→ Exercise:
Would you write out the data below exactly, with every line intact?

'''

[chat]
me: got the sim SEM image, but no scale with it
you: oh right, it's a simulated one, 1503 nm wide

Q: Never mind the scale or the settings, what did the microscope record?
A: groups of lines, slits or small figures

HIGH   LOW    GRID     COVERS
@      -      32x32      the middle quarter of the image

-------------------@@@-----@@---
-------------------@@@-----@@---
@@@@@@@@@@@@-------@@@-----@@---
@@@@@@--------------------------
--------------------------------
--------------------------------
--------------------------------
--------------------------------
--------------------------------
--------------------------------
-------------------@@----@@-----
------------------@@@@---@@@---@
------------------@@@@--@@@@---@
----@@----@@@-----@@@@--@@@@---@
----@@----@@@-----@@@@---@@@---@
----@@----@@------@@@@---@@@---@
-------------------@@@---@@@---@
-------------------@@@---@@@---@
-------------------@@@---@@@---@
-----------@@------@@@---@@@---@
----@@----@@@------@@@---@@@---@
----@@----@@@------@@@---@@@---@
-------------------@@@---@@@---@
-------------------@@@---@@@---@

'''

→ Result:
[chat]
me: got the sim SEM image, but no scale with it
you: oh right, it's a simulated one, 1503 nm wide

Q: Never mind the scale or the settings, what did the microscope record?
A: groups of lines, slits or small figures

HIGH   LOW    GRID     COVERS
@      -      32x32      the middle quarter of the image

-------------------@@@-----@@---
-------------------@@@-----@@---
@@@@@@@@@@@@-------@@@-----@@---
@@@@@@--------------------------
--------------------------------
--------------------------------
--------------------------------
--------------------------------
--------------------------------
--------------------------------
-------------------@@----@@-----
------------------@@@@---@@@---@
------------------@@@@--@@@@---@
----@@----@@@-----@@@@--@@@@---@
----@@----@@@-----@@@@---@@@---@
----@@----@@------@@@@---@@@---@
-------------------@@@---@@@---@
-------------------@@@---@@@---@
-------------------@@@---@@@---@
-----------@@------@@@---@@@---@
----@@----@@@------@@@---@@@---@
----@@----@@@------@@@---@@@---@
-------------------@@@---@@@---@
-------------------@@@---@@@---@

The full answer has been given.